### WORK INSTRUCTION
The full listing should be set down again precisely.

### RECORD SET
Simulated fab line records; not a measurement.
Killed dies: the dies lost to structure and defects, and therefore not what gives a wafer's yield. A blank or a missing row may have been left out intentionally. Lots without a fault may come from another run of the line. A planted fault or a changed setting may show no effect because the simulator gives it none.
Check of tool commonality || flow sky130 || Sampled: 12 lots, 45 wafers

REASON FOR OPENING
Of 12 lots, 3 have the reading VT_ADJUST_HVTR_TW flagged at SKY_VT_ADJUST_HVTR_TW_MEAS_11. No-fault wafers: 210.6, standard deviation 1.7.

### RESPONSE
Simulated fab line records; not a measurement.
Killed dies: the dies lost to structure and defects, and therefore not what gives a wafer's yield. A blank or a missing row may have been left out intentionally. Lots without a fault may come from another run of the line. A planted fault or a changed setting may show no effect because the simulator gives it none.
Check of tool commonality || flow sky130 || Sampled: 12 lots, 45 wafers

REASON FOR OPENING
Of 12 lots, 3 have the reading VT_ADJUST_HVTR_TW flagged at SKY_VT_ADJUST_HVTR_TW_MEAS_11. No-fault wafers: 210.6, standard deviation 1.7.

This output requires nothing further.